(Recorded data)
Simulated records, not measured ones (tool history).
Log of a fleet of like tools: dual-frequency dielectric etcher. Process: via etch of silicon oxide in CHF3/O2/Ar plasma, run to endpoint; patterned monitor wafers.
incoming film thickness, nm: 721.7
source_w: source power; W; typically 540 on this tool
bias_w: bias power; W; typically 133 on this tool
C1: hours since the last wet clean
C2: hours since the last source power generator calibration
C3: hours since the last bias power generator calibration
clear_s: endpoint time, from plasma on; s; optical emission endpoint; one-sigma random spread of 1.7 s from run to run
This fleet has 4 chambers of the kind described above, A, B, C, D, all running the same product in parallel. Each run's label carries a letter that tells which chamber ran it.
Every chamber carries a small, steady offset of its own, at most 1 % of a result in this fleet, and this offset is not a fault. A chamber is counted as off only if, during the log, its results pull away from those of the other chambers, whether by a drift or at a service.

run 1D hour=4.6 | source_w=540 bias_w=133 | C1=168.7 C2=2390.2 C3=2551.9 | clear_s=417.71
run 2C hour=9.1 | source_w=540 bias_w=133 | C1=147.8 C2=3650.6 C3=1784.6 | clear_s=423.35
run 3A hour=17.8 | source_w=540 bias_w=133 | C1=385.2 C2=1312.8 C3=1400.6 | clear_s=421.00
(End Recorded data)

Required action: Your answer should repeat every entry exactly.

Written reply:
Simulated records, not measured ones (tool history).
Log of a fleet of like tools: dual-frequency dielectric etcher. Process: via etch of silicon oxide in CHF3/O2/Ar plasma, run to endpoint; patterned monitor wafers.
incoming film thickness, nm: 721.7
source_w: source power; W; typically 540 on this tool
bias_w: bias power; W; typically 133 on this tool
C1: hours since the last wet clean
C2: hours since the last source power generator calibration
C3: hours since the last bias power generator calibration
clear_s: endpoint time, from plasma on; s; optical emission endpoint; one-sigma random spread of 1.7 s from run to run
This fleet has 4 chambers of the kind described above, A, B, C, D, all running the same product in parallel. Each run's label carries a letter that tells which chamber ran it.
Every chamber carries a small, steady offset of its own, at most 1 % of a result in this fleet, and this offset is not a fault. A chamber is counted as off only if, during the log, its results pull away from those of the other chambers, whether by a drift or at a service.

run 1D hour=4.6 | source_w=540 bias_w=133 | C1=168.7 C2=2390.2 C3=2551.9 | clear_s=417.71
run 2C hour=9.1 | source_w=540 bias_w=133 | C1=147.8 C2=3650.6 C3=1784.6 | clear_s=423.35
run 3A hour=17.8 | source_w=540 bias_w=133 | C1=385.2 C2=1312.8 C3=1400.6 | clear_s=421.00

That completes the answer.